*** Opening Data to examine ***
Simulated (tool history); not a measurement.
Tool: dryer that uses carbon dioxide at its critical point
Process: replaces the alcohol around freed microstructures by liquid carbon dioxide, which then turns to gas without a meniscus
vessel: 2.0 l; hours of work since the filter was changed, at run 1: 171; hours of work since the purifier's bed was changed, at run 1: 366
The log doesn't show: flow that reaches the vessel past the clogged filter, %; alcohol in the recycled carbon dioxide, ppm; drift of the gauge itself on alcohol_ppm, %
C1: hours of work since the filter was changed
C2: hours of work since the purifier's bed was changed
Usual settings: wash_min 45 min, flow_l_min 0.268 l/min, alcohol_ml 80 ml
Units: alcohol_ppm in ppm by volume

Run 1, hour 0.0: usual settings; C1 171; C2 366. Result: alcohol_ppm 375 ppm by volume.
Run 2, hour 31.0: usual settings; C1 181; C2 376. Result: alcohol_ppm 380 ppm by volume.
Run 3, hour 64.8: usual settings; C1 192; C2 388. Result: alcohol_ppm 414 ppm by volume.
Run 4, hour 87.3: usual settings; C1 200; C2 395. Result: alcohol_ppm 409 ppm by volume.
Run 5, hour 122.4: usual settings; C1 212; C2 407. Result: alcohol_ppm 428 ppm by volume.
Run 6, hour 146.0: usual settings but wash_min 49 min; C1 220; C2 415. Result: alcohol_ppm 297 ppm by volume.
*** Closing Data to examine ***

Assignment:
The records above need to be duplicated. Keep every word unchanged.

Answer area:
Simulated (tool history); not a measurement.
Tool: dryer that uses carbon dioxide at its critical point
Process: replaces the alcohol around freed microstructures by liquid carbon dioxide, which then turns to gas without a meniscus
vessel: 2.0 l; hours of work since the filter was changed, at run 1: 171; hours of work since the purifier's bed was changed, at run 1: 366
The log doesn't show: flow that reaches the vessel past the clogged filter, %; alcohol in the recycled carbon dioxide, ppm; drift of the gauge itself on alcohol_ppm, %
C1: hours of work since the filter was changed
C2: hours of work since the purifier's bed was changed
Usual settings: wash_min 45 min, flow_l_min 0.268 l/min, alcohol_ml 80 ml
Units: alcohol_ppm in ppm by volume

Run 1, hour 0.0: usual settings; C1 171; C2 366. Result: alcohol_ppm 375 ppm by volume.
Run 2, hour 31.0: usual settings; C1 181; C2 376. Result: alcohol_ppm 380 ppm by volume.
Run 3, hour 64.8: usual settings; C1 192; C2 388. Result: alcohol_ppm 414 ppm by volume.
Run 4, hour 87.3: usual settings; C1 200; C2 395. Result: alcohol_ppm 409 ppm by volume.
Run 5, hour 122.4: usual settings; C1 212; C2 407. Result: alcohol_ppm 428 ppm by volume.
Run 6, hour 146.0: usual settings but wash_min 49 min; C1 220; C2 415. Result: alcohol_ppm 297 ppm by volume.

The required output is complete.